- [Dataset]:
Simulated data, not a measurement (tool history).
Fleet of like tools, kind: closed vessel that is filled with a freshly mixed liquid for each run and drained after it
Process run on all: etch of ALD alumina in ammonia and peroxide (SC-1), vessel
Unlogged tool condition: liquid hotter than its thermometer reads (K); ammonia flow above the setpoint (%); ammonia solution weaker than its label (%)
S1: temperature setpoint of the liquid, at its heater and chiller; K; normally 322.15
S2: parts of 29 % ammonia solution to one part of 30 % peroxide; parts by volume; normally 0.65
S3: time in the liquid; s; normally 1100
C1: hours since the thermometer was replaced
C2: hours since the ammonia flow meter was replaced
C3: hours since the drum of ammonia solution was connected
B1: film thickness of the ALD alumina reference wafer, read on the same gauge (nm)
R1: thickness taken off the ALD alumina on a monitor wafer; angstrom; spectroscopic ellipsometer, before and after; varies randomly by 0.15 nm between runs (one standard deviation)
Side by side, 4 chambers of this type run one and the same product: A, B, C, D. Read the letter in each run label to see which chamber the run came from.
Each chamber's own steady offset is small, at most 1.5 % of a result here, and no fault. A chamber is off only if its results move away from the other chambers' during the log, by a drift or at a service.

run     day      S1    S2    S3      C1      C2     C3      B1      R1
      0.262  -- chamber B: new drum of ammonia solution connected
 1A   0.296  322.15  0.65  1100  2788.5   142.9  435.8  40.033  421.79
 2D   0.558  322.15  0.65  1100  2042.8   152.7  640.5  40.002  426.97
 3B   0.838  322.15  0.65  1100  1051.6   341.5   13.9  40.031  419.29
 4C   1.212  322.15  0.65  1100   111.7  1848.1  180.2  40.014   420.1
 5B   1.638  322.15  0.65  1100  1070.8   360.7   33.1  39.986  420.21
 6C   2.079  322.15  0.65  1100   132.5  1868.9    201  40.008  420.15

- [Work request]: Above is a listing; print exactly its lines from the one with "Unlogged tool condition: liquid" through the one with "S3: time in the liquid; s; normally 1100", and no other lines.

- [Worked solution]:
Unlogged tool condition: liquid hotter than its thermometer reads (K); ammonia flow above the setpoint (%); ammonia solution weaker than its label (%)
S1: temperature setpoint of the liquid, at its heater and chiller; K; normally 322.15
S2: parts of 29 % ammonia solution to one part of 30 % peroxide; parts by volume; normally 0.65
S3: time in the liquid; s; normally 1100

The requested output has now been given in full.